TASK ITEM:
Restate word for word the lines of the records below, starting at the line that contains "- SKY_FIELD_ISO_EXPOSE_10: exposes" and ending at the line that contains "## THE READING", with both of those lines included and nothing else.

SUPPLIED RECORDS:
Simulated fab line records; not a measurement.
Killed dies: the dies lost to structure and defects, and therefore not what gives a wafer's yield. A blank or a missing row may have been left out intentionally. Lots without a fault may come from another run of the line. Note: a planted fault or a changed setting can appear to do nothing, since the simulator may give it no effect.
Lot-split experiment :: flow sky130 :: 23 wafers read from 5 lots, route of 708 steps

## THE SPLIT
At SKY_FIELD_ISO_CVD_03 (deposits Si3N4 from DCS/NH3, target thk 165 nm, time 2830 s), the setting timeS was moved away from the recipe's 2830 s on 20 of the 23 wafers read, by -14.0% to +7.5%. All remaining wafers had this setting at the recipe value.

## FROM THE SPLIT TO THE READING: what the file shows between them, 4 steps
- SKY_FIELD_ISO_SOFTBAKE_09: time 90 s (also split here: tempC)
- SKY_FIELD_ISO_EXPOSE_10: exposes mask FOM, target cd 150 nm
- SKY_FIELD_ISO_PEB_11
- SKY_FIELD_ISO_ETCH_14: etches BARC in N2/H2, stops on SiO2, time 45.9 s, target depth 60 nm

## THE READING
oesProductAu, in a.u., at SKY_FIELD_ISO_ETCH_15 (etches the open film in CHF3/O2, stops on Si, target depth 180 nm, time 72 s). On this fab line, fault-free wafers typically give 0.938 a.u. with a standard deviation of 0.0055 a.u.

YOUR RESPONSE:
- SKY_FIELD_ISO_EXPOSE_10: exposes mask FOM, target cd 150 nm
- SKY_FIELD_ISO_PEB_11
- SKY_FIELD_ISO_ETCH_14: etches BARC in N2/H2, stops on SiO2, time 45.9 s, target depth 60 nm

## THE READING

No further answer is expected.